## Data provided
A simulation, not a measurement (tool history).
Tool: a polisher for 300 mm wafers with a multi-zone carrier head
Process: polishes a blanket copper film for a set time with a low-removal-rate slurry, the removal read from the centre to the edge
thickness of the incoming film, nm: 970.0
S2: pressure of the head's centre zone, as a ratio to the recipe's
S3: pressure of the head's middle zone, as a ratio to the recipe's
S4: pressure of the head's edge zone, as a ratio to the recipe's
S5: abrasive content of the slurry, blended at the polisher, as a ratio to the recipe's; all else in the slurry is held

## Assigned task
The whole of the data must be given again, exactly as shown.

## Worked solution
A simulation, not a measurement (tool history).
Tool: a polisher for 300 mm wafers with a multi-zone carrier head
Process: polishes a blanket copper film for a set time with a low-removal-rate slurry, the removal read from the centre to the edge
thickness of the incoming film, nm: 970.0
S2: pressure of the head's centre zone, as a ratio to the recipe's
S3: pressure of the head's middle zone, as a ratio to the recipe's
S4: pressure of the head's edge zone, as a ratio to the recipe's
S5: abrasive content of the slurry, blended at the polisher, as a ratio to the recipe's; all else in the slurry is held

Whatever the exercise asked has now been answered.